▸ Assignment:
Write out every record below exactly as it appears.

▸ Extracted entries:
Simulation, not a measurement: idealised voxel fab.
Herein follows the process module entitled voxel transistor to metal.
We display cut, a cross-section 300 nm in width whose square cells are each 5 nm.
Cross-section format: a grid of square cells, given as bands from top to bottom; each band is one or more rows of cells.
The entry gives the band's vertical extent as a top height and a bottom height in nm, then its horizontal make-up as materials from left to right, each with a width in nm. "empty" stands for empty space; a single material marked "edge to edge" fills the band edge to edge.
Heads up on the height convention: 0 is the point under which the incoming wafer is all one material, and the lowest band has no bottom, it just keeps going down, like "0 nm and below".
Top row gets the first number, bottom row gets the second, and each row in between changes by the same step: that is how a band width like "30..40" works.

▸ Answer section:
Simulation, not a measurement: idealised voxel fab.
Herein follows the process module entitled voxel transistor to metal.
We display cut, a cross-section 300 nm in width whose square cells are each 5 nm.
Cross-section format: a grid of square cells, given as bands from top to bottom; each band is one or more rows of cells.
The entry gives the band's vertical extent as a top height and a bottom height in nm, then its horizontal make-up as materials from left to right, each with a width in nm. "empty" stands for empty space; a single material marked "edge to edge" fills the band edge to edge.
Heads up on the height convention: 0 is the point under which the incoming wafer is all one material, and the lowest band has no bottom, it just keeps going down, like "0 nm and below".
Top row gets the first number, bottom row gets the second, and each row in between changes by the same step: that is how a band width like "30..40" works.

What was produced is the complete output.